*Work request*: Transcribe the entries below exactly as they appear.

*Supplied entries*:
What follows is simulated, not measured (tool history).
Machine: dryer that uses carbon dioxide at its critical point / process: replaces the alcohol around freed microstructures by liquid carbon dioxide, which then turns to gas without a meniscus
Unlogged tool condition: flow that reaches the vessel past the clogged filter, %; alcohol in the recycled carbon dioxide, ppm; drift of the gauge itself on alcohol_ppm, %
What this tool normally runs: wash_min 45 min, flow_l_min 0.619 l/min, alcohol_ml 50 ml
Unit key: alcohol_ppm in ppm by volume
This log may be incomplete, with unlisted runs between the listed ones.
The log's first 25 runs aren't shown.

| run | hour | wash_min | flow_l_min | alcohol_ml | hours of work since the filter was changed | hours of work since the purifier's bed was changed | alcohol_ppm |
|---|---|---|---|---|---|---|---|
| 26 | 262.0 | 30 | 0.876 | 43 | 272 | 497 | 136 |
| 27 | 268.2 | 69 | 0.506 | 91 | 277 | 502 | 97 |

*Exercise output*:
What follows is simulated, not measured (tool history).
Machine: dryer that uses carbon dioxide at its critical point / process: replaces the alcohol around freed microstructures by liquid carbon dioxide, which then turns to gas without a meniscus
Unlogged tool condition: flow that reaches the vessel past the clogged filter, %; alcohol in the recycled carbon dioxide, ppm; drift of the gauge itself on alcohol_ppm, %
What this tool normally runs: wash_min 45 min, flow_l_min 0.619 l/min, alcohol_ml 50 ml
Unit key: alcohol_ppm in ppm by volume
This log may be incomplete, with unlisted runs between the listed ones.
The log's first 25 runs aren't shown.

| run | hour | wash_min | flow_l_min | alcohol_ml | hours of work since the filter was changed | hours of work since the purifier's bed was changed | alcohol_ppm |
|---|---|---|---|---|---|---|---|
| 26 | 262.0 | 30 | 0.876 | 43 | 272 | 497 | 136 |
| 27 | 268.2 | 69 | 0.506 | 91 | 277 | 502 | 97 |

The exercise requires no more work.